• EXTRACTED INFORMATION:
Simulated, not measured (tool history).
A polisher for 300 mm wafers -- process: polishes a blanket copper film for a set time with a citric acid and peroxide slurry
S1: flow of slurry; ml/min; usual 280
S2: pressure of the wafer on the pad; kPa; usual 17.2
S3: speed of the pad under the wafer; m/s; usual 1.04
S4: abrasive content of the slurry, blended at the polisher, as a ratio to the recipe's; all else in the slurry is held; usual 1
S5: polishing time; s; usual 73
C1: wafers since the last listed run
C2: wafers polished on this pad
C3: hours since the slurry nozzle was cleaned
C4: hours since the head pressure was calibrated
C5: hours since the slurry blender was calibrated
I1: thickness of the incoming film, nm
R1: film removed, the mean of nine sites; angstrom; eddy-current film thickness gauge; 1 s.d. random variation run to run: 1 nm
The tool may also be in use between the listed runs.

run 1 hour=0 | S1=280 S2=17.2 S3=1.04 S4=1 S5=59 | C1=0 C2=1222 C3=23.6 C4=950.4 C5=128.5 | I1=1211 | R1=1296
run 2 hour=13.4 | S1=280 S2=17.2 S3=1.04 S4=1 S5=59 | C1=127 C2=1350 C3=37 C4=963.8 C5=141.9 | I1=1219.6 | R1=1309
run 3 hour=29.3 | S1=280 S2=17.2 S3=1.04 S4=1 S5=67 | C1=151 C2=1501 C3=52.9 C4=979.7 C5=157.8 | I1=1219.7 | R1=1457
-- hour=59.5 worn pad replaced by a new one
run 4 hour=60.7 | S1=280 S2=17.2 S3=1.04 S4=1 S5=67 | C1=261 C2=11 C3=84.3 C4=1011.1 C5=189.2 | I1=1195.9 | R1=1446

• ACTION ITEM: Write the data out again in full and exactly.

• RESPONSE AREA:
Simulated, not measured (tool history).
A polisher for 300 mm wafers -- process: polishes a blanket copper film for a set time with a citric acid and peroxide slurry
S1: flow of slurry; ml/min; usual 280
S2: pressure of the wafer on the pad; kPa; usual 17.2
S3: speed of the pad under the wafer; m/s; usual 1.04
S4: abrasive content of the slurry, blended at the polisher, as a ratio to the recipe's; all else in the slurry is held; usual 1
S5: polishing time; s; usual 73
C1: wafers since the last listed run
C2: wafers polished on this pad
C3: hours since the slurry nozzle was cleaned
C4: hours since the head pressure was calibrated
C5: hours since the slurry blender was calibrated
I1: thickness of the incoming film, nm
R1: film removed, the mean of nine sites; angstrom; eddy-current film thickness gauge; 1 s.d. random variation run to run: 1 nm
The tool may also be in use between the listed runs.

run 1 hour=0 | S1=280 S2=17.2 S3=1.04 S4=1 S5=59 | C1=0 C2=1222 C3=23.6 C4=950.4 C5=128.5 | I1=1211 | R1=1296
run 2 hour=13.4 | S1=280 S2=17.2 S3=1.04 S4=1 S5=59 | C1=127 C2=1350 C3=37 C4=963.8 C5=141.9 | I1=1219.6 | R1=1309
run 3 hour=29.3 | S1=280 S2=17.2 S3=1.04 S4=1 S5=67 | C1=151 C2=1501 C3=52.9 C4=979.7 C5=157.8 | I1=1219.7 | R1=1457
-- hour=59.5 worn pad replaced by a new one
run 4 hour=60.7 | S1=280 S2=17.2 S3=1.04 S4=1 S5=67 | C1=261 C2=11 C3=84.3 C4=1011.1 C5=189.2 | I1=1195.9 | R1=1446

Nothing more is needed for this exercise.